» **Dataset**
----------

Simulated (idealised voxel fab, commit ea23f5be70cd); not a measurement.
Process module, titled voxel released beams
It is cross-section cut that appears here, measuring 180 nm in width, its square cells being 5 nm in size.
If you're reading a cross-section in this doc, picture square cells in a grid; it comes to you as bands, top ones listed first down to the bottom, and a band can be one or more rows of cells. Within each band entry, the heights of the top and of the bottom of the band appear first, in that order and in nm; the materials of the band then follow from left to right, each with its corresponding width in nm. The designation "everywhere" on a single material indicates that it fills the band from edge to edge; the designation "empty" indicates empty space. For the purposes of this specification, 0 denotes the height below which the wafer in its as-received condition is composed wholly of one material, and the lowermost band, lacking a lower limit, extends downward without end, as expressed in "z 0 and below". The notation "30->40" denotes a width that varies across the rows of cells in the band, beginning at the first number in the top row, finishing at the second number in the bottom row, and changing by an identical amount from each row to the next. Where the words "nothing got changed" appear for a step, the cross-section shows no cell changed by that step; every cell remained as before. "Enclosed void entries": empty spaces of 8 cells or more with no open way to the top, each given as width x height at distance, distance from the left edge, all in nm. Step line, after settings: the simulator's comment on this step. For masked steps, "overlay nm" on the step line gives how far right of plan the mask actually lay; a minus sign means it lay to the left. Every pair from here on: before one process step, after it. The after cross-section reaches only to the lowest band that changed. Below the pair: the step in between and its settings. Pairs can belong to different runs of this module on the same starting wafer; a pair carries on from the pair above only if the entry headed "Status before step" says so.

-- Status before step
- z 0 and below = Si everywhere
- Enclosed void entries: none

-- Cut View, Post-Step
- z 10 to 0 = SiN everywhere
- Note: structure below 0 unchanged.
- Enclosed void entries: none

----------

» **Required action**
The whole listing above, restated word for word, is the required answer.

» **Written reply**
Simulated (idealised voxel fab, commit ea23f5be70cd); not a measurement.
Process module, titled voxel released beams
It is cross-section cut that appears here, measuring 180 nm in width, its square cells being 5 nm in size.
If you're reading a cross-section in this doc, picture square cells in a grid; it comes to you as bands, top ones listed first down to the bottom, and a band can be one or more rows of cells. Within each band entry, the heights of the top and of the bottom of the band appear first, in that order and in nm; the materials of the band then follow from left to right, each with its corresponding width in nm. The designation "everywhere" on a single material indicates that it fills the band from edge to edge; the designation "empty" indicates empty space. For the purposes of this specification, 0 denotes the height below which the wafer in its as-received condition is composed wholly of one material, and the lowermost band, lacking a lower limit, extends downward without end, as expressed in "z 0 and below". The notation "30->40" denotes a width that varies across the rows of cells in the band, beginning at the first number in the top row, finishing at the second number in the bottom row, and changing by an identical amount from each row to the next. Where the words "nothing got changed" appear for a step, the cross-section shows no cell changed by that step; every cell remained as before. "Enclosed void entries": empty spaces of 8 cells or more with no open way to the top, each given as width x height at distance, distance from the left edge, all in nm. Step line, after settings: the simulator's comment on this step. For masked steps, "overlay nm" on the step line gives how far right of plan the mask actually lay; a minus sign means it lay to the left. Every pair from here on: before one process step, after it. The after cross-section reaches only to the lowest band that changed. Below the pair: the step in between and its settings. Pairs can belong to different runs of this module on the same starting wafer; a pair carries on from the pair above only if the entry headed "Status before step" says so.

-- Status before step
- z 0 and below = Si everywhere
- Enclosed void entries: none

-- Cut View, Post-Step
- z 10 to 0 = SiN everywhere
- Note: structure below 0 unchanged.
- Enclosed void entries: none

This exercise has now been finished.